■ SUPPLIED RECORDS:
==========

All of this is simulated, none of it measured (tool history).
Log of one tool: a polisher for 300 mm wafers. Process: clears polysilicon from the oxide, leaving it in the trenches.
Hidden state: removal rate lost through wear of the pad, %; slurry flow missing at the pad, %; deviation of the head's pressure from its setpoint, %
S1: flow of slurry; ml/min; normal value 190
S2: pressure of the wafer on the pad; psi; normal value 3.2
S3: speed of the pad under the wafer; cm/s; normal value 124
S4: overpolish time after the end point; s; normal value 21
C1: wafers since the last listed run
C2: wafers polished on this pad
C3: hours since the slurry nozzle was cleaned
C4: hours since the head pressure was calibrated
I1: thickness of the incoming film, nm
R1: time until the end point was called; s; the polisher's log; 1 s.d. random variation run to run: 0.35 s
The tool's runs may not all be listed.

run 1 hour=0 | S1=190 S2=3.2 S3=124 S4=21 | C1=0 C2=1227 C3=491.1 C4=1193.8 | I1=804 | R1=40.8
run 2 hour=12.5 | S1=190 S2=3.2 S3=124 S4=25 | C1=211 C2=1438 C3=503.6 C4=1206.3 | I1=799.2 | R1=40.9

==========

■ EXERCISE: The records above need to be retyped exactly.

■ TASK RESPONSE:
All of this is simulated, none of it measured (tool history).
Log of one tool: a polisher for 300 mm wafers. Process: clears polysilicon from the oxide, leaving it in the trenches.
Hidden state: removal rate lost through wear of the pad, %; slurry flow missing at the pad, %; deviation of the head's pressure from its setpoint, %
S1: flow of slurry; ml/min; normal value 190
S2: pressure of the wafer on the pad; psi; normal value 3.2
S3: speed of the pad under the wafer; cm/s; normal value 124
S4: overpolish time after the end point; s; normal value 21
C1: wafers since the last listed run
C2: wafers polished on this pad
C3: hours since the slurry nozzle was cleaned
C4: hours since the head pressure was calibrated
I1: thickness of the incoming film, nm
R1: time until the end point was called; s; the polisher's log; 1 s.d. random variation run to run: 0.35 s
The tool's runs may not all be listed.

run 1 hour=0 | S1=190 S2=3.2 S3=124 S4=21 | C1=0 C2=1227 C3=491.1 C4=1193.8 | I1=804 | R1=40.8
run 2 hour=12.5 | S1=190 S2=3.2 S3=124 S4=25 | C1=211 C2=1438 C3=503.6 C4=1206.3 | I1=799.2 | R1=40.9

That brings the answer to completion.